## LISTED RECORDS
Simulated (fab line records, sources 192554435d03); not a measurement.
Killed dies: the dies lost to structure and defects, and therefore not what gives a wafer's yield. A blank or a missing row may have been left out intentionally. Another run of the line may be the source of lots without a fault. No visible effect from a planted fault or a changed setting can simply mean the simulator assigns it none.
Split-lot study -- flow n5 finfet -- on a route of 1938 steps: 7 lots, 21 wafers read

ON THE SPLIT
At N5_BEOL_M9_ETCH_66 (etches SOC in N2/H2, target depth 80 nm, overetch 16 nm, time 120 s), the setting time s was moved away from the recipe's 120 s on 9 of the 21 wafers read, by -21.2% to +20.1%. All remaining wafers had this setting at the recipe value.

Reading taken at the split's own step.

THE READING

## REQUIRED ACTION
Produce a word-for-word restatement of all the records.

## WORKED SOLUTION
Simulated (fab line records, sources 192554435d03); not a measurement.
Killed dies: the dies lost to structure and defects, and therefore not what gives a wafer's yield. A blank or a missing row may have been left out intentionally. Another run of the line may be the source of lots without a fault. No visible effect from a planted fault or a changed setting can simply mean the simulator assigns it none.
Split-lot study -- flow n5 finfet -- on a route of 1938 steps: 7 lots, 21 wafers read

ON THE SPLIT
At N5_BEOL_M9_ETCH_66 (etches SOC in N2/H2, target depth 80 nm, overetch 16 nm, time 120 s), the setting time s was moved away from the recipe's 120 s on 9 of the 21 wafers read, by -21.2% to +20.1%. All remaining wafers had this setting at the recipe value.

Reading taken at the split's own step.

THE READING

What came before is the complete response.